BRIEF
For the data below, give again exactly the lines from the one containing "SiN | thk nm 5" through the one containing "SiN | depth nm 5", both ends included, and no others.

ENTRIES SUPPLIED
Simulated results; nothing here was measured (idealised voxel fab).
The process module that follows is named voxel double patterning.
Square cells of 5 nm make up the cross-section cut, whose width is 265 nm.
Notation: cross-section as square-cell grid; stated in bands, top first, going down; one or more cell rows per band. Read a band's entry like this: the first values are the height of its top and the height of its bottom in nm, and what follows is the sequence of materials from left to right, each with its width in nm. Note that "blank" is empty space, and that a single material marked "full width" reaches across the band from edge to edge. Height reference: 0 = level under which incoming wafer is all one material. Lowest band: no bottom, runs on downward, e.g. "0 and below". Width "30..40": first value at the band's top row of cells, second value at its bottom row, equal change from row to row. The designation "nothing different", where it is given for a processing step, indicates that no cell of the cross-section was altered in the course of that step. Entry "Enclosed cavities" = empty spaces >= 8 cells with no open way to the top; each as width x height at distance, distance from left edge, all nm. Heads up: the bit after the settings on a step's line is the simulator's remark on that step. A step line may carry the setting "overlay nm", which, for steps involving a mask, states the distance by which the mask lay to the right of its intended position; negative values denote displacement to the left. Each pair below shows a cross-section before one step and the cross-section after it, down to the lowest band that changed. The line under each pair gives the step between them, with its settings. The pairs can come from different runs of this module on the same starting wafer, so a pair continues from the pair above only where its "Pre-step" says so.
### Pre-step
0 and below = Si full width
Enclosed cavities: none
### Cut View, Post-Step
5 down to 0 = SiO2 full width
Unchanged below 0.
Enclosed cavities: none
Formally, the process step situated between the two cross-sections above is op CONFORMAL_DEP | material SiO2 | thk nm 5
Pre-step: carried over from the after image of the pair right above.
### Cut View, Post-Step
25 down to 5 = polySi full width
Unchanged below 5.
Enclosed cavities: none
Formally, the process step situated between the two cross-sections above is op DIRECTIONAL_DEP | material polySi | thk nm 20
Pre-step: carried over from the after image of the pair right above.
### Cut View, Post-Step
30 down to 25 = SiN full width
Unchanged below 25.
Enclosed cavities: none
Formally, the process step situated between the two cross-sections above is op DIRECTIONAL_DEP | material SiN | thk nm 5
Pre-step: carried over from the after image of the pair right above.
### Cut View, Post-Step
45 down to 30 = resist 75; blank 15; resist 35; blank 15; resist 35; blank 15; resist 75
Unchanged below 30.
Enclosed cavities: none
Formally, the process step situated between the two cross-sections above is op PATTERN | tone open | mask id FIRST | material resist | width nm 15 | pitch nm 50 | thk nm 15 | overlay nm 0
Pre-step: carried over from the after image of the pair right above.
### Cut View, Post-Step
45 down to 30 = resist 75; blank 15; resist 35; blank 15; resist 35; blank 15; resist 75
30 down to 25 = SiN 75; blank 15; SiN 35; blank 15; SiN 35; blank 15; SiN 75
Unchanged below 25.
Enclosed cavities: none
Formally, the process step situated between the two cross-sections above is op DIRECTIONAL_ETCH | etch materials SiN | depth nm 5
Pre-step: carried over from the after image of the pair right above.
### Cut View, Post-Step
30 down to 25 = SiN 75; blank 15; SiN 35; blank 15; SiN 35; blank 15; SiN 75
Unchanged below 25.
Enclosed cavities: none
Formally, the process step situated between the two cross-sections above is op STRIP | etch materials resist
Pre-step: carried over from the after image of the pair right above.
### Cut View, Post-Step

REPLY
Formally, the process step situated between the two cross-sections above is op DIRECTIONAL_DEP | material SiN | thk nm 5
Pre-step: carried over from the after image of the pair right above.
### Cut View, Post-Step
45 down to 30 = resist 75; blank 15; resist 35; blank 15; resist 35; blank 15; resist 75
Unchanged below 30.
Enclosed cavities: none
Formally, the process step situated between the two cross-sections above is op PATTERN | tone open | mask id FIRST | material resist | width nm 15 | pitch nm 50 | thk nm 15 | overlay nm 0
Pre-step: carried over from the after image of the pair right above.
### Cut View, Post-Step
45 down to 30 = resist 75; blank 15; resist 35; blank 15; resist 35; blank 15; resist 75
30 down to 25 = SiN 75; blank 15; SiN 35; blank 15; SiN 35; blank 15; SiN 75
Unchanged below 25.
Enclosed cavities: none
Formally, the process step situated between the two cross-sections above is op DIRECTIONAL_ETCH | etch materials SiN | depth nm 5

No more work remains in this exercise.